Assignment:
Every record that follows must be given again exactly.

##########

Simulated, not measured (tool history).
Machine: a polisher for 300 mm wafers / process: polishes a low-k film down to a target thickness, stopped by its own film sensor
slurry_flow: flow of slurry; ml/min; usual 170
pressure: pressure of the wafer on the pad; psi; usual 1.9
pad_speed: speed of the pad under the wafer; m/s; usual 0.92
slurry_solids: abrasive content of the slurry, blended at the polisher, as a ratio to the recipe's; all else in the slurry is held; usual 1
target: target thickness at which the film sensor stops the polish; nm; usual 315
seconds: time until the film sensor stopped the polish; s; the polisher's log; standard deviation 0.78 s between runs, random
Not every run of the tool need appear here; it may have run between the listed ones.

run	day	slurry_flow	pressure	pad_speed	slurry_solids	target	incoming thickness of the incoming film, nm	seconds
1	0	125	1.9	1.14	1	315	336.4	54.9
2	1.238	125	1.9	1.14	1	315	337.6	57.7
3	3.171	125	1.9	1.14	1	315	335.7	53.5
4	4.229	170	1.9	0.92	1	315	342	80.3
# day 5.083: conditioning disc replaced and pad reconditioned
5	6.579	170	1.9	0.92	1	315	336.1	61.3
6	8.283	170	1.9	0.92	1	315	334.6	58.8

##########

Task output:
Simulated, not measured (tool history).
Machine: a polisher for 300 mm wafers / process: polishes a low-k film down to a target thickness, stopped by its own film sensor
slurry_flow: flow of slurry; ml/min; usual 170
pressure: pressure of the wafer on the pad; psi; usual 1.9
pad_speed: speed of the pad under the wafer; m/s; usual 0.92
slurry_solids: abrasive content of the slurry, blended at the polisher, as a ratio to the recipe's; all else in the slurry is held; usual 1
target: target thickness at which the film sensor stops the polish; nm; usual 315
seconds: time until the film sensor stopped the polish; s; the polisher's log; standard deviation 0.78 s between runs, random
Not every run of the tool need appear here; it may have run between the listed ones.

run	day	slurry_flow	pressure	pad_speed	slurry_solids	target	incoming thickness of the incoming film, nm	seconds
1	0	125	1.9	1.14	1	315	336.4	54.9
2	1.238	125	1.9	1.14	1	315	337.6	57.7
3	3.171	125	1.9	1.14	1	315	335.7	53.5
4	4.229	170	1.9	0.92	1	315	342	80.3
# day 5.083: conditioning disc replaced and pad reconditioned
5	6.579	170	1.9	0.92	1	315	336.1	61.3
6	8.283	170	1.9	0.92	1	315	334.6	58.8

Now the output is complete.